DATA LISTING:
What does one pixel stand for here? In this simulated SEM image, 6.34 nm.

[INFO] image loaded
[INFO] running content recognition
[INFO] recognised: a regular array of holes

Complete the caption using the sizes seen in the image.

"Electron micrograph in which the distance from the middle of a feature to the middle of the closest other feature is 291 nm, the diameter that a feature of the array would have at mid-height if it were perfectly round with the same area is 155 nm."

BRIEF: An exact copy of all the records is what is needed here.

EXERCISE RESPONSE:
What does one pixel stand for here? In this simulated SEM image, 6.34 nm.

[INFO] image loaded
[INFO] running content recognition
[INFO] recognised: a regular array of holes

Complete the caption using the sizes seen in the image.

"Electron micrograph in which the distance from the middle of a feature to the middle of the closest other feature is 291 nm, the diameter that a feature of the array would have at mid-height if it were perfectly round with the same area is 155 nm."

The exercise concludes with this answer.